**Work item:**
From the first line of the data below through the line holding "I1: thickness of the incoming film, nm", write out each line exactly as it stands.

====

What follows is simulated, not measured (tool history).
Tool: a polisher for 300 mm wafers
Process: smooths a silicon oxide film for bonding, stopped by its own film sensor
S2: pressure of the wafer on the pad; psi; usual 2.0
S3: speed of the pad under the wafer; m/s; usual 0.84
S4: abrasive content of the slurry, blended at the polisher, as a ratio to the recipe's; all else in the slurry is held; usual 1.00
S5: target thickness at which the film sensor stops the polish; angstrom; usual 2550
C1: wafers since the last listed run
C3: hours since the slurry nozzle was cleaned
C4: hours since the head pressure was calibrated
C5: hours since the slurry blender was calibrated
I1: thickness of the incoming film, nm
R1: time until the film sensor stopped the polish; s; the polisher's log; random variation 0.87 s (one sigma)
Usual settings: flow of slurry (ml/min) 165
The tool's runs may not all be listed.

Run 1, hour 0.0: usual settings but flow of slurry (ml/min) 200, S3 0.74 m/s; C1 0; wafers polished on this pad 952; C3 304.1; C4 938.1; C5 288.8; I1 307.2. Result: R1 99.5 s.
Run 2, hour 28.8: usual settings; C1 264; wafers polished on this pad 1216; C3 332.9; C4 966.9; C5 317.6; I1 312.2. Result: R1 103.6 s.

====

**Response area:**
What follows is simulated, not measured (tool history).
Tool: a polisher for 300 mm wafers
Process: smooths a silicon oxide film for bonding, stopped by its own film sensor
S2: pressure of the wafer on the pad; psi; usual 2.0
S3: speed of the pad under the wafer; m/s; usual 0.84
S4: abrasive content of the slurry, blended at the polisher, as a ratio to the recipe's; all else in the slurry is held; usual 1.00
S5: target thickness at which the film sensor stops the polish; angstrom; usual 2550
C1: wafers since the last listed run
C3: hours since the slurry nozzle was cleaned
C4: hours since the head pressure was calibrated
C5: hours since the slurry blender was calibrated
I1: thickness of the incoming film, nm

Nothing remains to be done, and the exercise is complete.